*Work item*:
A word-for-word copy of the whole listing is the required answer.

*Data records*:

☆ ☆ ☆ ☆

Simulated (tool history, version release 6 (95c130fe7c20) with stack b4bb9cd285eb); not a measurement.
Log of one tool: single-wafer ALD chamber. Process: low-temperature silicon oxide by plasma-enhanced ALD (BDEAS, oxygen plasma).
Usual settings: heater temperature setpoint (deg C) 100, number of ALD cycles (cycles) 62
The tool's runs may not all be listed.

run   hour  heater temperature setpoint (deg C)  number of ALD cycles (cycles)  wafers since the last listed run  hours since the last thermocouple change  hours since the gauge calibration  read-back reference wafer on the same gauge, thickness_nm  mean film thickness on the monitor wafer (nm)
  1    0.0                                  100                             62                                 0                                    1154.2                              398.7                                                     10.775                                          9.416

☆ ☆ ☆ ☆

*Response area*:
Simulated (tool history, version release 6 (95c130fe7c20) with stack b4bb9cd285eb); not a measurement.
Log of one tool: single-wafer ALD chamber. Process: low-temperature silicon oxide by plasma-enhanced ALD (BDEAS, oxygen plasma).
Usual settings: heater temperature setpoint (deg C) 100, number of ALD cycles (cycles) 62
The tool's runs may not all be listed.

run   hour  heater temperature setpoint (deg C)  number of ALD cycles (cycles)  wafers since the last listed run  hours since the last thermocouple change  hours since the gauge calibration  read-back reference wafer on the same gauge, thickness_nm  mean film thickness on the monitor wafer (nm)
  1    0.0                                  100                             62                                 0                                    1154.2                              398.7                                                     10.775                                          9.416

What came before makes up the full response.